Reproduce the first line of the material below and each line after it, exactly, through the line containing "A step followed", and give nothing more.

═══ Data listing

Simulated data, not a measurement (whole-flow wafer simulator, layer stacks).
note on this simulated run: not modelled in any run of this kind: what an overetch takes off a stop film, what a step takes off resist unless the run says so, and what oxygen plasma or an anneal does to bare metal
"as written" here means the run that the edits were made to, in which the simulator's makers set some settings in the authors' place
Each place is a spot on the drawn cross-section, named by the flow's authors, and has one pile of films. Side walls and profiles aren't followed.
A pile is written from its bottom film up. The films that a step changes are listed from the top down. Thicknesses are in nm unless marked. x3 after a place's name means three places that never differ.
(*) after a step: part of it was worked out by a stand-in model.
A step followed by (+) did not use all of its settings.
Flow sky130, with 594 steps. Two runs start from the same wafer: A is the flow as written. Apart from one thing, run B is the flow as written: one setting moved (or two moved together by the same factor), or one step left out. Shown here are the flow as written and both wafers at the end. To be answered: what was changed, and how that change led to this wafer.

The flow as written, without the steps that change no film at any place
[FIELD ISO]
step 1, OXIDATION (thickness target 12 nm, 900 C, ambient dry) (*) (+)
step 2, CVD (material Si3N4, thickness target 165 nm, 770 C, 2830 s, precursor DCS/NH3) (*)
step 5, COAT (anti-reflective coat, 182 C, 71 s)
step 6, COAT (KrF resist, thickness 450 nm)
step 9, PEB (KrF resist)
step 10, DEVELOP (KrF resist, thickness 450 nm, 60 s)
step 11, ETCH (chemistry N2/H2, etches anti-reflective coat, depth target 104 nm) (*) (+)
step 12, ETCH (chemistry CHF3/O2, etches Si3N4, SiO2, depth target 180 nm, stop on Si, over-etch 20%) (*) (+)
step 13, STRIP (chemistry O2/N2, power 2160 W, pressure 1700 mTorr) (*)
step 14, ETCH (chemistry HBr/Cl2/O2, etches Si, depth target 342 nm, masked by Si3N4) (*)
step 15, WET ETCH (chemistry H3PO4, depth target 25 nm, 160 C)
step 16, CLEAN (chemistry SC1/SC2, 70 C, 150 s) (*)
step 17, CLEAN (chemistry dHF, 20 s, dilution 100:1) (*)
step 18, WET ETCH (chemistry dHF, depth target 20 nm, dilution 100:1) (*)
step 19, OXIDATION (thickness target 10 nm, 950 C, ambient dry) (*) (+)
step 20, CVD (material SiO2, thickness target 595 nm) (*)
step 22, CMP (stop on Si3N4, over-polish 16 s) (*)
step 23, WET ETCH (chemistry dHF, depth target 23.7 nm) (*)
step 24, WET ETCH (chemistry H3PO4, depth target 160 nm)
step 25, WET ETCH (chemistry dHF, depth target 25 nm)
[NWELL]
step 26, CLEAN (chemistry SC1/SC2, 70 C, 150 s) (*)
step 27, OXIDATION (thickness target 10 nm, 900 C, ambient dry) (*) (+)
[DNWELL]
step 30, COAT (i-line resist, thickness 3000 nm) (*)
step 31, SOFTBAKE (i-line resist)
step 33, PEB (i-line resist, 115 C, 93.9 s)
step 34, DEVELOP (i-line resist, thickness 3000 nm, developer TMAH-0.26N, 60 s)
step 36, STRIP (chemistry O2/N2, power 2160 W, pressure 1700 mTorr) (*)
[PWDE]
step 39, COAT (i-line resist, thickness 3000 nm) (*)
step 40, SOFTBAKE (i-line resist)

══════

- _Exercise solution_:
Simulated data, not a measurement (whole-flow wafer simulator, layer stacks).
note on this simulated run: not modelled in any run of this kind: what an overetch takes off a stop film, what a step takes off resist unless the run says so, and what oxygen plasma or an anneal does to bare metal
"as written" here means the run that the edits were made to, in which the simulator's makers set some settings in the authors' place
Each place is a spot on the drawn cross-section, named by the flow's authors, and has one pile of films. Side walls and profiles aren't followed.
A pile is written from its bottom film up. The films that a step changes are listed from the top down. Thicknesses are in nm unless marked. x3 after a place's name means three places that never differ.
(*) after a step: part of it was worked out by a stand-in model.
A step followed by (+) did not use all of its settings.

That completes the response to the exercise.